■ **Work request**: Write out the data below exactly, from its first line to the line containing "Run 1, hour", that line included.

■ **Given entries**:
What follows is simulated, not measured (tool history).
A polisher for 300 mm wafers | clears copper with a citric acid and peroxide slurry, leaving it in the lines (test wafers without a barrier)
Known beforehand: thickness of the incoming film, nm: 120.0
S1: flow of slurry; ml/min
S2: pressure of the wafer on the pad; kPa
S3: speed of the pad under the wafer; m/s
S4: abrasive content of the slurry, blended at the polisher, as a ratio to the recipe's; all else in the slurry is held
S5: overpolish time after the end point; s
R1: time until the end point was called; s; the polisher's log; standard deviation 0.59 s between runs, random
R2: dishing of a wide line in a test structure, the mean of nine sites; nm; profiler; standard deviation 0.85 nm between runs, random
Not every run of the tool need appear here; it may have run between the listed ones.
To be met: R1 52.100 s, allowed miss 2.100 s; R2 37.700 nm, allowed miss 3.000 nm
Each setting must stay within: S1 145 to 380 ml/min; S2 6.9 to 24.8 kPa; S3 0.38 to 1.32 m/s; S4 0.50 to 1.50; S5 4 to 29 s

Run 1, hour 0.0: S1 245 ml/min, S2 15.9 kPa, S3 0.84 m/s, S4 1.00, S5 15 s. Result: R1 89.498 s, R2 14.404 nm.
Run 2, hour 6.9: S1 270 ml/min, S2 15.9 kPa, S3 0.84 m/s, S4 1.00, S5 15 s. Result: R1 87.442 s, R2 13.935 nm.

■ **Exercise solution**:
What follows is simulated, not measured (tool history).
A polisher for 300 mm wafers | clears copper with a citric acid and peroxide slurry, leaving it in the lines (test wafers without a barrier)
Known beforehand: thickness of the incoming film, nm: 120.0
S1: flow of slurry; ml/min
S2: pressure of the wafer on the pad; kPa
S3: speed of the pad under the wafer; m/s
S4: abrasive content of the slurry, blended at the polisher, as a ratio to the recipe's; all else in the slurry is held
S5: overpolish time after the end point; s
R1: time until the end point was called; s; the polisher's log; standard deviation 0.59 s between runs, random
R2: dishing of a wide line in a test structure, the mean of nine sites; nm; profiler; standard deviation 0.85 nm between runs, random
Not every run of the tool need appear here; it may have run between the listed ones.
To be met: R1 52.100 s, allowed miss 2.100 s; R2 37.700 nm, allowed miss 3.000 nm
Each setting must stay within: S1 145 to 380 ml/min; S2 6.9 to 24.8 kPa; S3 0.38 to 1.32 m/s; S4 0.50 to 1.50; S5 4 to 29 s

Run 1, hour 0.0: S1 245 ml/min, S2 15.9 kPa, S3 0.84 m/s, S4 1.00, S5 15 s. Result: R1 89.498 s, R2 14.404 nm.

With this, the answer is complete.